- EXERCISE -
Scan the records beneath this line for the line holding "A: takes the" and the line holding "E: all results", then transcribe exactly those two and all lines between.

═══

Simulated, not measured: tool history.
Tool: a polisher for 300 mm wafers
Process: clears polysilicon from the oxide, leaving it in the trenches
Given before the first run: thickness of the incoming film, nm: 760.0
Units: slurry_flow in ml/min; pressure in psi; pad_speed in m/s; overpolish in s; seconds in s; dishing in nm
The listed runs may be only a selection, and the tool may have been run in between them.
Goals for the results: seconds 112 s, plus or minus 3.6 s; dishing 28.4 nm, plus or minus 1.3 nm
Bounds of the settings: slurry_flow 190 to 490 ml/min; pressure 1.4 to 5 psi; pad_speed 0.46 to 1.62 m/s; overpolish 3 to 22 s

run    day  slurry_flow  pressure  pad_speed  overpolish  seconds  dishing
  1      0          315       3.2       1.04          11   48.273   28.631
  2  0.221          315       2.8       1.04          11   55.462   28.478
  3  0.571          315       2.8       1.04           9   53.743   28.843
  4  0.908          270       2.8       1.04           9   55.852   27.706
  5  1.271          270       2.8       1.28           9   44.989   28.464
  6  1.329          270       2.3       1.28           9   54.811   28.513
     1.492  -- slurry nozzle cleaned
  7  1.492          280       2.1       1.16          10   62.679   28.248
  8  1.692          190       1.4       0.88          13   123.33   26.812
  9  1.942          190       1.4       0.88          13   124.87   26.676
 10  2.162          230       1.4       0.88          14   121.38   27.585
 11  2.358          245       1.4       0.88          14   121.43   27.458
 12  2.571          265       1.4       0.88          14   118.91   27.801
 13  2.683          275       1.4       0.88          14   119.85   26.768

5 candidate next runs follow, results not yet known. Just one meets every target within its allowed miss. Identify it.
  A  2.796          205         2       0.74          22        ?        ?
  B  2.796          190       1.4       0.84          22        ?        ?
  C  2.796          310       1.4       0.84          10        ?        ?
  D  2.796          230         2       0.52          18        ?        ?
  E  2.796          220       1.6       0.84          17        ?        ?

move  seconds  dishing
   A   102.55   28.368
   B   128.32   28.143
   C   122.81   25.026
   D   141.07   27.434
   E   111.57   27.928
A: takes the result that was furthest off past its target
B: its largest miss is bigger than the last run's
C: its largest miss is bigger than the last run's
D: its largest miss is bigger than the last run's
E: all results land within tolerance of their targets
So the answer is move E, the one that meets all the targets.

═══

- EXERCISE RESULT -
A: takes the result that was furthest off past its target
B: its largest miss is bigger than the last run's
C: its largest miss is bigger than the last run's
D: its largest miss is bigger than the last run's
E: all results land within tolerance of their targets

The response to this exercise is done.